* WORK ITEM
All entries are to be given again verbatim.

*** INFORMATION SHOWN ***
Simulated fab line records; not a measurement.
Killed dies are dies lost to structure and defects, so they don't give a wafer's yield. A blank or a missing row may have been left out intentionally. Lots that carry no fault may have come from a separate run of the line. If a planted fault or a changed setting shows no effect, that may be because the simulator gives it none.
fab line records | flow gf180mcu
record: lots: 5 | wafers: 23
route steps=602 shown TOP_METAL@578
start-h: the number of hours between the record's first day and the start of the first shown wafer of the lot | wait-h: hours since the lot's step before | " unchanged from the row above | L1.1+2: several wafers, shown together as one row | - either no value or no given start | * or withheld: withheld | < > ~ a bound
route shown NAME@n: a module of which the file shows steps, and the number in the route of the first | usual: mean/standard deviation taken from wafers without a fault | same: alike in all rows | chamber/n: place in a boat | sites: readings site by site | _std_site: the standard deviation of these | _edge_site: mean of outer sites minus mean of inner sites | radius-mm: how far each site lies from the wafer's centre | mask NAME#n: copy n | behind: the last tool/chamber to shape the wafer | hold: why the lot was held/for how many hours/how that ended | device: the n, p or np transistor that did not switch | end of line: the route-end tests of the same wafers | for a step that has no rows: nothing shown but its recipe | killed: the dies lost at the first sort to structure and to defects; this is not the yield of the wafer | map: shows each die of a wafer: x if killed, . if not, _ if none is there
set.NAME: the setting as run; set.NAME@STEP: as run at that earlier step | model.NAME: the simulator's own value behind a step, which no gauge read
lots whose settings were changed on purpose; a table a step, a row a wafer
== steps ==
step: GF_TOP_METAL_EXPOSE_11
*** End of INFORMATION SHOWN ***

* TASK ANSWER
Simulated fab line records; not a measurement.
Killed dies are dies lost to structure and defects, so they don't give a wafer's yield. A blank or a missing row may have been left out intentionally. Lots that carry no fault may have come from a separate run of the line. If a planted fault or a changed setting shows no effect, that may be because the simulator gives it none.
fab line records | flow gf180mcu
record: lots: 5 | wafers: 23
route steps=602 shown TOP_METAL@578
start-h: the number of hours between the record's first day and the start of the first shown wafer of the lot | wait-h: hours since the lot's step before | " unchanged from the row above | L1.1+2: several wafers, shown together as one row | - either no value or no given start | * or withheld: withheld | < > ~ a bound
route shown NAME@n: a module of which the file shows steps, and the number in the route of the first | usual: mean/standard deviation taken from wafers without a fault | same: alike in all rows | chamber/n: place in a boat | sites: readings site by site | _std_site: the standard deviation of these | _edge_site: mean of outer sites minus mean of inner sites | radius-mm: how far each site lies from the wafer's centre | mask NAME#n: copy n | behind: the last tool/chamber to shape the wafer | hold: why the lot was held/for how many hours/how that ended | device: the n, p or np transistor that did not switch | end of line: the route-end tests of the same wafers | for a step that has no rows: nothing shown but its recipe | killed: the dies lost at the first sort to structure and to defects; this is not the yield of the wafer | map: shows each die of a wafer: x if killed, . if not, _ if none is there
set.NAME: the setting as run; set.NAME@STEP: as run at that earlier step | model.NAME: the simulator's own value behind a step, which no gauge read
lots whose settings were changed on purpose; a table a step, a row a wafer
== steps ==
step: GF_TOP_METAL_EXPOSE_11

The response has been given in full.